┌──

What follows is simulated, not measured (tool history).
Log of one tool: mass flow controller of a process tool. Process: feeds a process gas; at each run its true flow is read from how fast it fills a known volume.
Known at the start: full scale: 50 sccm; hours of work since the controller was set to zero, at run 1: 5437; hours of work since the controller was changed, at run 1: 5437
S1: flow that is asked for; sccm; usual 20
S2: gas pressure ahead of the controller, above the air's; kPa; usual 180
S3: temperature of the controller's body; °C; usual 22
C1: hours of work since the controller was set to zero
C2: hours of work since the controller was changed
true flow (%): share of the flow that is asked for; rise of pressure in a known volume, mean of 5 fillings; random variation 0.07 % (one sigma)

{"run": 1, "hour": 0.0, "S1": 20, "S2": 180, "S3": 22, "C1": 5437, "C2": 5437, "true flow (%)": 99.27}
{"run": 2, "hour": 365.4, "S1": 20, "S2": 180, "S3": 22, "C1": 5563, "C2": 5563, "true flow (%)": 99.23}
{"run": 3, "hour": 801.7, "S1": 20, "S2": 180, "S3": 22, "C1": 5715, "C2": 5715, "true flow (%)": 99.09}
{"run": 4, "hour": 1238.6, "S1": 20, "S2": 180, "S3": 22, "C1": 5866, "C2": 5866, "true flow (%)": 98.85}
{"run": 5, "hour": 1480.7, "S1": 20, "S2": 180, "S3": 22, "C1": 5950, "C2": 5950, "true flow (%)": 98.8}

└──

▶ **WORK REQUEST**: An exact copy of all the records is what is needed here.

▶ **TASK ANSWER**:
What follows is simulated, not measured (tool history).
Log of one tool: mass flow controller of a process tool. Process: feeds a process gas; at each run its true flow is read from how fast it fills a known volume.
Known at the start: full scale: 50 sccm; hours of work since the controller was set to zero, at run 1: 5437; hours of work since the controller was changed, at run 1: 5437
S1: flow that is asked for; sccm; usual 20
S2: gas pressure ahead of the controller, above the air's; kPa; usual 180
S3: temperature of the controller's body; °C; usual 22
C1: hours of work since the controller was set to zero
C2: hours of work since the controller was changed
true flow (%): share of the flow that is asked for; rise of pressure in a known volume, mean of 5 fillings; random variation 0.07 % (one sigma)

{"run": 1, "hour": 0.0, "S1": 20, "S2": 180, "S3": 22, "C1": 5437, "C2": 5437, "true flow (%)": 99.27}
{"run": 2, "hour": 365.4, "S1": 20, "S2": 180, "S3": 22, "C1": 5563, "C2": 5563, "true flow (%)": 99.23}
{"run": 3, "hour": 801.7, "S1": 20, "S2": 180, "S3": 22, "C1": 5715, "C2": 5715, "true flow (%)": 99.09}
{"run": 4, "hour": 1238.6, "S1": 20, "S2": 180, "S3": 22, "C1": 5866, "C2": 5866, "true flow (%)": 98.85}
{"run": 5, "hour": 1480.7, "S1": 20, "S2": 180, "S3": 22, "C1": 5950, "C2": 5950, "true flow (%)": 98.8}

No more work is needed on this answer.